.....
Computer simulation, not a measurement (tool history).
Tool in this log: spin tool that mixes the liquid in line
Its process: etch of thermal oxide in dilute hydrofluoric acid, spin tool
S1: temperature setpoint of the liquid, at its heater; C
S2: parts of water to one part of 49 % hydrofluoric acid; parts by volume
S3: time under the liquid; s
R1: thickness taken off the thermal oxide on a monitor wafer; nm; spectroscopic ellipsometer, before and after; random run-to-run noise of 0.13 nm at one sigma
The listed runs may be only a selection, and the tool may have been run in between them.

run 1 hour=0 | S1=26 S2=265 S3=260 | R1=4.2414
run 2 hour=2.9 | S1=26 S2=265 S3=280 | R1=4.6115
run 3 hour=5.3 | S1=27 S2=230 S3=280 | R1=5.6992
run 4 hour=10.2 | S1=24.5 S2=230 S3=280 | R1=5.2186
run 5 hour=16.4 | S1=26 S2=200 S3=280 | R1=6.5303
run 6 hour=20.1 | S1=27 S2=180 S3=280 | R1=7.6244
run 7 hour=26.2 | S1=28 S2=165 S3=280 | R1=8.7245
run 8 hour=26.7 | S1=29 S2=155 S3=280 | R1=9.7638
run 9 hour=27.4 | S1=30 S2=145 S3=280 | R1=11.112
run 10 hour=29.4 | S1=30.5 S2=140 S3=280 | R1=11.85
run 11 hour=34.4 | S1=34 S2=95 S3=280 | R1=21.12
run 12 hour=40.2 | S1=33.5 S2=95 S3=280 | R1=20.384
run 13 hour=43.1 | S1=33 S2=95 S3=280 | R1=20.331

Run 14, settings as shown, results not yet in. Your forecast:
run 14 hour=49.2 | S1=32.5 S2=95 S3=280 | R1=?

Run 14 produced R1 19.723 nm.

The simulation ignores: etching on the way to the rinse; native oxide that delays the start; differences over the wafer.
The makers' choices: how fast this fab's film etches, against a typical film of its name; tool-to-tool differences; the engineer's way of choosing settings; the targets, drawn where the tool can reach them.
.....

**WORK INSTRUCTION:** Output, unchanged, the lines of the listing above from the first one through the one holding "run 2 hour=2.9". Leave out every line after it.

**TASK ANSWER:**
Computer simulation, not a measurement (tool history).
Tool in this log: spin tool that mixes the liquid in line
Its process: etch of thermal oxide in dilute hydrofluoric acid, spin tool
S1: temperature setpoint of the liquid, at its heater; C
S2: parts of water to one part of 49 % hydrofluoric acid; parts by volume
S3: time under the liquid; s
R1: thickness taken off the thermal oxide on a monitor wafer; nm; spectroscopic ellipsometer, before and after; random run-to-run noise of 0.13 nm at one sigma
The listed runs may be only a selection, and the tool may have been run in between them.

run 1 hour=0 | S1=26 S2=265 S3=260 | R1=4.2414
run 2 hour=2.9 | S1=26 S2=265 S3=280 | R1=4.6115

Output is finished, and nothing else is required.